Work instruction ->
Restate word for word the lines that begin the listing and end with the line holding "1,0.0,10.0,22,1.00,1395,1087,101,201.23".

Data ->
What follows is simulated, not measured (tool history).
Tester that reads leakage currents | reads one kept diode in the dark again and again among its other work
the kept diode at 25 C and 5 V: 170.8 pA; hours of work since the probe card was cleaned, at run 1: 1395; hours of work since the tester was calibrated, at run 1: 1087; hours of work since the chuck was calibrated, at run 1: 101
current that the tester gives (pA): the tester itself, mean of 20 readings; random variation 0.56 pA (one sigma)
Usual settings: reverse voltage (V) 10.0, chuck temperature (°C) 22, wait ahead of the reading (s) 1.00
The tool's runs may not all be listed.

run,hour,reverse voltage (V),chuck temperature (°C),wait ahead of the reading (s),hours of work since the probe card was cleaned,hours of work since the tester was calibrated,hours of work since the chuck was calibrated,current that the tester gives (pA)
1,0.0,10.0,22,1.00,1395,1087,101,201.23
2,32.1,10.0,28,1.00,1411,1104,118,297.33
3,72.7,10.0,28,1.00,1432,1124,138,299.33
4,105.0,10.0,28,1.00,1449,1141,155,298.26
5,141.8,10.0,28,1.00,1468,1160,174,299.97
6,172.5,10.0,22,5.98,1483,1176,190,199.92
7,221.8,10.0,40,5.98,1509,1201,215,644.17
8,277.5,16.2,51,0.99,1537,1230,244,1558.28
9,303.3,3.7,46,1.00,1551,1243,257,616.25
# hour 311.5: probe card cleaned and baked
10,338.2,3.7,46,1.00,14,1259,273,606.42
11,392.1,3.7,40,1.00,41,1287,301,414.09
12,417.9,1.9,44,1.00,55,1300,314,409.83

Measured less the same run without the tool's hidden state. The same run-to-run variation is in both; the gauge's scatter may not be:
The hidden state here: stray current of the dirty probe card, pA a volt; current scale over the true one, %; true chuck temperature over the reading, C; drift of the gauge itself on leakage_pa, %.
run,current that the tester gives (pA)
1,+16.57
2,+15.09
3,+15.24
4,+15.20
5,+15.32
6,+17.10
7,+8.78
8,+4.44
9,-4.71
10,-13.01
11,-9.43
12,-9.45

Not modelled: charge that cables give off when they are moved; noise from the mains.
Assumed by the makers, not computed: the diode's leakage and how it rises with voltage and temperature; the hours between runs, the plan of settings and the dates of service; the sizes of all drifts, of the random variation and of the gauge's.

Written response ->
What follows is simulated, not measured (tool history).
Tester that reads leakage currents | reads one kept diode in the dark again and again among its other work
the kept diode at 25 C and 5 V: 170.8 pA; hours of work since the probe card was cleaned, at run 1: 1395; hours of work since the tester was calibrated, at run 1: 1087; hours of work since the chuck was calibrated, at run 1: 101
current that the tester gives (pA): the tester itself, mean of 20 readings; random variation 0.56 pA (one sigma)
Usual settings: reverse voltage (V) 10.0, chuck temperature (°C) 22, wait ahead of the reading (s) 1.00
The tool's runs may not all be listed.

run,hour,reverse voltage (V),chuck temperature (°C),wait ahead of the reading (s),hours of work since the probe card was cleaned,hours of work since the tester was calibrated,hours of work since the chuck was calibrated,current that the tester gives (pA)
1,0.0,10.0,22,1.00,1395,1087,101,201.23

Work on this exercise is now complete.